-- -- --
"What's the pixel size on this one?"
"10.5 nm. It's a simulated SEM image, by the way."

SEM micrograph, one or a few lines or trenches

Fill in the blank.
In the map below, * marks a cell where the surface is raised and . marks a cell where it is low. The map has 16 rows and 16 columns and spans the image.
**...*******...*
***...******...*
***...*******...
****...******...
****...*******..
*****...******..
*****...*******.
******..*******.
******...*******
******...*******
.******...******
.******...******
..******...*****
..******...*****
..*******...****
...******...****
-- -- --

Through the line that contains "In the map below, *", copy the material above exactly, beginning at its first line and including nothing more.

ANSWER BOX
"What's the pixel size on this one?"
"10.5 nm. It's a simulated SEM image, by the way."

SEM micrograph, one or a few lines or trenches

Fill in the blank.
In the map below, * marks a cell where the surface is raised and . marks a cell where it is low. The map has 16 rows and 16 columns and spans the image.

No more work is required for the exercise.